Assigned task
For every entry, output the exact wording.

════════════════════

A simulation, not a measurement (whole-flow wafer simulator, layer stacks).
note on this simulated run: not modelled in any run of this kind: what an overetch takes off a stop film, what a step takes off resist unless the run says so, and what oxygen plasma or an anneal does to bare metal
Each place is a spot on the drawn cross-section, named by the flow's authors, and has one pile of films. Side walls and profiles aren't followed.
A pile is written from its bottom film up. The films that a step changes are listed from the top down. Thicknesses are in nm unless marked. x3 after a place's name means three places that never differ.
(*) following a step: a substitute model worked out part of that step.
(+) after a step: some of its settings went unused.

════════════════════

Exercise answer
A simulation, not a measurement (whole-flow wafer simulator, layer stacks).
note on this simulated run: not modelled in any run of this kind: what an overetch takes off a stop film, what a step takes off resist unless the run says so, and what oxygen plasma or an anneal does to bare metal
Each place is a spot on the drawn cross-section, named by the flow's authors, and has one pile of films. Side walls and profiles aren't followed.
A pile is written from its bottom film up. The films that a step changes are listed from the top down. Thicknesses are in nm unless marked. x3 after a place's name means three places that never differ.
(*) following a step: a substitute model worked out part of that step.
(+) after a step: some of its settings went unused.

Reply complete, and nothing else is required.